+---+

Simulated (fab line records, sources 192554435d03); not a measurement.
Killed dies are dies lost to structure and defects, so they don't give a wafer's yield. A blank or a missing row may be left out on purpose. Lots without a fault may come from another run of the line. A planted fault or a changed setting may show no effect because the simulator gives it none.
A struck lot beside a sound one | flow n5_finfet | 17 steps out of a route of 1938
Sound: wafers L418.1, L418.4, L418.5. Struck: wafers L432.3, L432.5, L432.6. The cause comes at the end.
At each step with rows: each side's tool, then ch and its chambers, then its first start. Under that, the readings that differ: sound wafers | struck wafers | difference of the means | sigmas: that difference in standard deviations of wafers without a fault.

+---+

WORK REQUEST. So that nothing is lost, retype every entry in the listing above exactly.

YOUR RESPONSE.
Simulated (fab line records, sources 192554435d03); not a measurement.
Killed dies are dies lost to structure and defects, so they don't give a wafer's yield. A blank or a missing row may be left out on purpose. Lots without a fault may come from another run of the line. A planted fault or a changed setting may show no effect because the simulator gives it none.
A struck lot beside a sound one | flow n5_finfet | 17 steps out of a route of 1938
Sound: wafers L418.1, L418.4, L418.5. Struck: wafers L432.3, L432.5, L432.6. The cause comes at the end.
At each step with rows: each side's tool, then ch and its chambers, then its first start. Under that, the readings that differ: sound wafers | struck wafers | difference of the means | sigmas: that difference in standard deviations of wafers without a fault.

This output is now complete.